▸ DATA FOR REVIEW:
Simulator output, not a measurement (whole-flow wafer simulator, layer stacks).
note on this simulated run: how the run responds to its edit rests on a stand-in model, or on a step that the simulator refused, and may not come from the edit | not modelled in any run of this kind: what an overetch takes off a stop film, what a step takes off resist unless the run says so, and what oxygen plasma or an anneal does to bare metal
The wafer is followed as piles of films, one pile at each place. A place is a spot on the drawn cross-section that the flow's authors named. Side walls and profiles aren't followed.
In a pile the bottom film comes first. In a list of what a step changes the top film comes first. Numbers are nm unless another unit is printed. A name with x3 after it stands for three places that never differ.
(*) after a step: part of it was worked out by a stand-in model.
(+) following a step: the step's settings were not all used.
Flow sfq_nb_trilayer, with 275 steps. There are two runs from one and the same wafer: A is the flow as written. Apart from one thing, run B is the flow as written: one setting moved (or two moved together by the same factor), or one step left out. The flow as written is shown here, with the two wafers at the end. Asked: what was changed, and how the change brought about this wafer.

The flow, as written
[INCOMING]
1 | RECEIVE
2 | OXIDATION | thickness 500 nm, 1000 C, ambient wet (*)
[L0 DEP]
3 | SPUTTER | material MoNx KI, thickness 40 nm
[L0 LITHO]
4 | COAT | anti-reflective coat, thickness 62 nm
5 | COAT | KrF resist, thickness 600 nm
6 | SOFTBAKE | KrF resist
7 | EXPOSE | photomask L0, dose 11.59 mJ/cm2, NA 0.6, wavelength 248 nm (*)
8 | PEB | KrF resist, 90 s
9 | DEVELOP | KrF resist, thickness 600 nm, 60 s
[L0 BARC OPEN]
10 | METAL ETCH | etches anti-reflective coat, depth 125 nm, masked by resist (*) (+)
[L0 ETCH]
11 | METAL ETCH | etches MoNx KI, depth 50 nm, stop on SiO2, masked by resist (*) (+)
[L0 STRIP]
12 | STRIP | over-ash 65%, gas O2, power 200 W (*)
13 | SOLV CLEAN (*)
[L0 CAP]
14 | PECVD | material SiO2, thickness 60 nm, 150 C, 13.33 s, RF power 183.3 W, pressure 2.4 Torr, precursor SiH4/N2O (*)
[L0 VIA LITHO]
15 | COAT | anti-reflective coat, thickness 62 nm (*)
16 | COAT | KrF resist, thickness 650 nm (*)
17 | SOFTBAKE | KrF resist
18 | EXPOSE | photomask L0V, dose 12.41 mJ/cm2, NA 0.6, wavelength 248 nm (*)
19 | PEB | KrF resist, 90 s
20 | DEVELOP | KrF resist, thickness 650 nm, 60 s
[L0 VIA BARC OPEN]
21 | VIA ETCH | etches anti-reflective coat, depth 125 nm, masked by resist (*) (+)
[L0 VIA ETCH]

▸ WORK ORDER:
From the listing above, return the lines starting at the one with "13 | SOLV CLEAN (*)" and ending at the one with "18 | EXPOSE", both kept, exactly as they appear and nothing more.

▸ ANSWER SPACE:
13 | SOLV CLEAN (*)
[L0 CAP]
14 | PECVD | material SiO2, thickness 60 nm, 150 C, 13.33 s, RF power 183.3 W, pressure 2.4 Torr, precursor SiH4/N2O (*)
[L0 VIA LITHO]
15 | COAT | anti-reflective coat, thickness 62 nm (*)
16 | COAT | KrF resist, thickness 650 nm (*)
17 | SOFTBAKE | KrF resist
18 | EXPOSE | photomask L0V, dose 12.41 mJ/cm2, NA 0.6, wavelength 248 nm (*)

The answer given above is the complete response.